********************

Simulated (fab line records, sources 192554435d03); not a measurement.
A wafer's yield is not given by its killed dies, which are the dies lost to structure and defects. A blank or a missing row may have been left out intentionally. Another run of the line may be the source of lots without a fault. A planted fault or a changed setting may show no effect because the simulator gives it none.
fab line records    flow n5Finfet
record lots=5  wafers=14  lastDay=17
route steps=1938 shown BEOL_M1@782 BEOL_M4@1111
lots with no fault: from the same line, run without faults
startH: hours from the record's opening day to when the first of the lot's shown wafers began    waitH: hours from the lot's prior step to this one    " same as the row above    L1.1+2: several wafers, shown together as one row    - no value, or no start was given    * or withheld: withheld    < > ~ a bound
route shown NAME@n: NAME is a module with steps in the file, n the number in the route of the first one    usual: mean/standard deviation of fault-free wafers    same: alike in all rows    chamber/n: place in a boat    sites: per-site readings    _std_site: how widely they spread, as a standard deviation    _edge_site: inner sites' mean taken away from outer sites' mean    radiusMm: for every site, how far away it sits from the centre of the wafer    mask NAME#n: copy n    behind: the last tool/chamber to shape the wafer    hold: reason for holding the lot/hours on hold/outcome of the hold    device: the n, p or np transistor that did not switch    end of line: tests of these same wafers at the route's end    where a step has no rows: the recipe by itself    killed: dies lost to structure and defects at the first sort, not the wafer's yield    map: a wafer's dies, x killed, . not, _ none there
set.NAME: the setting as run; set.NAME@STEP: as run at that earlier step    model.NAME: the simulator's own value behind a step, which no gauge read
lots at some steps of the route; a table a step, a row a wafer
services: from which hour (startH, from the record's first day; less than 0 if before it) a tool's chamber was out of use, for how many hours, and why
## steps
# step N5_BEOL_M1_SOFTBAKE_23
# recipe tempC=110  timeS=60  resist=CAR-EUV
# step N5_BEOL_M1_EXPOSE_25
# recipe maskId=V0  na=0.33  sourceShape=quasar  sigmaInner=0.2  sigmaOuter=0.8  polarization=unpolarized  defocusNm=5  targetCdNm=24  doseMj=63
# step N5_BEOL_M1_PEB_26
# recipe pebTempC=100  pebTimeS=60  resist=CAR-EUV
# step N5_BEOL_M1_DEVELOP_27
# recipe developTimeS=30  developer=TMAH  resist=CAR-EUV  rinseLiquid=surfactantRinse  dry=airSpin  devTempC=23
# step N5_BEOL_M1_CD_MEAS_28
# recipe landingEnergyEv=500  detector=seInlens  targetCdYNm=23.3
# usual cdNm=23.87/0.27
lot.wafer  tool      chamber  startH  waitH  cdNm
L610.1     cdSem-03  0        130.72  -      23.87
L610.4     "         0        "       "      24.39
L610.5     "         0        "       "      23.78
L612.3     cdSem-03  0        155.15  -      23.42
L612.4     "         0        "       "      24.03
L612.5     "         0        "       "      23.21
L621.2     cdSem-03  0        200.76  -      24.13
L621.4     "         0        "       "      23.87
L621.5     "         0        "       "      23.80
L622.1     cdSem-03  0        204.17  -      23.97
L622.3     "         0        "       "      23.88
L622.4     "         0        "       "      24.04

********************

◆ **WORK TASK**:
In the listing above, find the line holding "route steps=1938 shown" and the line holding "# step N5_BEOL_M1_PEB_26", then output those two lines and every line between them exactly.

◆ **EXERCISE RESPONSE**:
route steps=1938 shown BEOL_M1@782 BEOL_M4@1111
lots with no fault: from the same line, run without faults
startH: hours from the record's opening day to when the first of the lot's shown wafers began    waitH: hours from the lot's prior step to this one    " same as the row above    L1.1+2: several wafers, shown together as one row    - no value, or no start was given    * or withheld: withheld    < > ~ a bound
route shown NAME@n: NAME is a module with steps in the file, n the number in the route of the first one    usual: mean/standard deviation of fault-free wafers    same: alike in all rows    chamber/n: place in a boat    sites: per-site readings    _std_site: how widely they spread, as a standard deviation    _edge_site: inner sites' mean taken away from outer sites' mean    radiusMm: for every site, how far away it sits from the centre of the wafer    mask NAME#n: copy n    behind: the last tool/chamber to shape the wafer    hold: reason for holding the lot/hours on hold/outcome of the hold    device: the n, p or np transistor that did not switch    end of line: tests of these same wafers at the route's end    where a step has no rows: the recipe by itself    killed: dies lost to structure and defects at the first sort, not the wafer's yield    map: a wafer's dies, x killed, . not, _ none there
set.NAME: the setting as run; set.NAME@STEP: as run at that earlier step    model.NAME: the simulator's own value behind a step, which no gauge read
lots at some steps of the route; a table a step, a row a wafer
services: from which hour (startH, from the record's first day; less than 0 if before it) a tool's chamber was out of use, for how many hours, and why
## steps
# step N5_BEOL_M1_SOFTBAKE_23
# recipe tempC=110  timeS=60  resist=CAR-EUV
# step N5_BEOL_M1_EXPOSE_25
# recipe maskId=V0  na=0.33  sourceShape=quasar  sigmaInner=0.2  sigmaOuter=0.8  polarization=unpolarized  defocusNm=5  targetCdNm=24  doseMj=63
# step N5_BEOL_M1_PEB_26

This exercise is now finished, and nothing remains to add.